▸ **Work item**: The records are to be copied in their entirety, exactly as given.

▸ **Material supplied**:
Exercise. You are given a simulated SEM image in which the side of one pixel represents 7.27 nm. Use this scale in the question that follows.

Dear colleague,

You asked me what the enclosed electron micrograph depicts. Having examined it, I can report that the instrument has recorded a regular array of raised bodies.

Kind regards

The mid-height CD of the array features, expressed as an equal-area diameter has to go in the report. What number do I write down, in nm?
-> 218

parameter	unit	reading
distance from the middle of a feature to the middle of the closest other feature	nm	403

▸ **Your response**:
Exercise. You are given a simulated SEM image in which the side of one pixel represents 7.27 nm. Use this scale in the question that follows.

Dear colleague,

You asked me what the enclosed electron micrograph depicts. Having examined it, I can report that the instrument has recorded a regular array of raised bodies.

Kind regards

The mid-height CD of the array features, expressed as an equal-area diameter has to go in the report. What number do I write down, in nm?
-> 218

parameter	unit	reading
distance from the middle of a feature to the middle of the closest other feature	nm	403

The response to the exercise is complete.